Assignment — Retype each line of the listing. Do not alter anything.

**********
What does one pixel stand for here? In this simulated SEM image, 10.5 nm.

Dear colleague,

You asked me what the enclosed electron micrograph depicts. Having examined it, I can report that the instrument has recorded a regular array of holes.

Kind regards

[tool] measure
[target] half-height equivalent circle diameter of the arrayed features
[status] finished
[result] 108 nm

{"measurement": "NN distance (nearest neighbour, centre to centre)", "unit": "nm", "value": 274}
**********

Expected answer —
What does one pixel stand for here? In this simulated SEM image, 10.5 nm.

Dear colleague,

You asked me what the enclosed electron micrograph depicts. Having examined it, I can report that the instrument has recorded a regular array of holes.

Kind regards

[tool] measure
[target] half-height equivalent circle diameter of the arrayed features
[status] finished
[result] 108 nm

{"measurement": "NN distance (nearest neighbour, centre to centre)", "unit": "nm", "value": 274}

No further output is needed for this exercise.